■ **Requirement**: Line by line, transcribe all of the entries exactly.

■ **Provided information**:
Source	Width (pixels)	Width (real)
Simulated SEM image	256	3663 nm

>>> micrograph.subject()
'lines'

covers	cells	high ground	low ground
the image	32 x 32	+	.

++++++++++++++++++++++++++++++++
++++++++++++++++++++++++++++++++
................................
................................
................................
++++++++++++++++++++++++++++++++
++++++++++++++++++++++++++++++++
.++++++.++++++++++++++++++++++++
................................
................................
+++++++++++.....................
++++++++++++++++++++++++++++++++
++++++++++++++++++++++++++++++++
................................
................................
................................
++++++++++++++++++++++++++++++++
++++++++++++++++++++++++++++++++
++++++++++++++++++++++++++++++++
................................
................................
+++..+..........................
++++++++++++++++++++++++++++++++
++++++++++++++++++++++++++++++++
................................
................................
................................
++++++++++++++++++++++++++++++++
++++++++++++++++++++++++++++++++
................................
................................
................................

■ **Answer section**:
Source	Width (pixels)	Width (real)
Simulated SEM image	256	3663 nm

>>> micrograph.subject()
'lines'

covers	cells	high ground	low ground
the image	32 x 32	+	.

++++++++++++++++++++++++++++++++
++++++++++++++++++++++++++++++++
................................
................................
................................
++++++++++++++++++++++++++++++++
++++++++++++++++++++++++++++++++
.++++++.++++++++++++++++++++++++
................................
................................
+++++++++++.....................
++++++++++++++++++++++++++++++++
++++++++++++++++++++++++++++++++
................................
................................
................................
++++++++++++++++++++++++++++++++
++++++++++++++++++++++++++++++++
++++++++++++++++++++++++++++++++
................................
................................
+++..+..........................
++++++++++++++++++++++++++++++++
++++++++++++++++++++++++++++++++
................................
................................
................................
++++++++++++++++++++++++++++++++
++++++++++++++++++++++++++++++++
................................
................................
................................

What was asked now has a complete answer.